Available data section start

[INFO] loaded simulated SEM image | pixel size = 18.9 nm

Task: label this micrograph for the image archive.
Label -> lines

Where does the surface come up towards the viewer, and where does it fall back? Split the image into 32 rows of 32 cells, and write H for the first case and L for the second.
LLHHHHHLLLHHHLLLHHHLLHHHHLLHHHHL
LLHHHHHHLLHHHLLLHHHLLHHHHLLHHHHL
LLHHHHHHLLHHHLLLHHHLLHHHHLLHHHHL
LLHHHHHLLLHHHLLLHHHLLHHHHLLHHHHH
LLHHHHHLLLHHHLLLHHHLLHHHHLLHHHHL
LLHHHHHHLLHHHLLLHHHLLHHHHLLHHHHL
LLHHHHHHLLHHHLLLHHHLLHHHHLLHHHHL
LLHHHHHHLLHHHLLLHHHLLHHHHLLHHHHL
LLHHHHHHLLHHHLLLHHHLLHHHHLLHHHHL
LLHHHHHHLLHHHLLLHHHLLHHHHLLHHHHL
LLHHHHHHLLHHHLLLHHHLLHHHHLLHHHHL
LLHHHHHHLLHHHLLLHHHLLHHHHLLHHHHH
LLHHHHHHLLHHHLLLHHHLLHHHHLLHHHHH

Available data section end

- _Required action_
A faithful, word-for-word transcript of the material above is the required answer.

- _Answer space_
[INFO] loaded simulated SEM image | pixel size = 18.9 nm

Task: label this micrograph for the image archive.
Label -> lines

Where does the surface come up towards the viewer, and where does it fall back? Split the image into 32 rows of 32 cells, and write H for the first case and L for the second.
LLHHHHHLLLHHHLLLHHHLLHHHHLLHHHHL
LLHHHHHHLLHHHLLLHHHLLHHHHLLHHHHL
LLHHHHHHLLHHHLLLHHHLLHHHHLLHHHHL
LLHHHHHLLLHHHLLLHHHLLHHHHLLHHHHH
LLHHHHHLLLHHHLLLHHHLLHHHHLLHHHHL
LLHHHHHHLLHHHLLLHHHLLHHHHLLHHHHL
LLHHHHHHLLHHHLLLHHHLLHHHHLLHHHHL
LLHHHHHHLLHHHLLLHHHLLHHHHLLHHHHL
LLHHHHHHLLHHHLLLHHHLLHHHHLLHHHHL
LLHHHHHHLLHHHLLLHHHLLHHHHLLHHHHL
LLHHHHHHLLHHHLLLHHHLLHHHHLLHHHHL
LLHHHHHHLLHHHLLLHHHLLHHHHLLHHHHH
LLHHHHHHLLHHHLLLHHHLLHHHHLLHHHHH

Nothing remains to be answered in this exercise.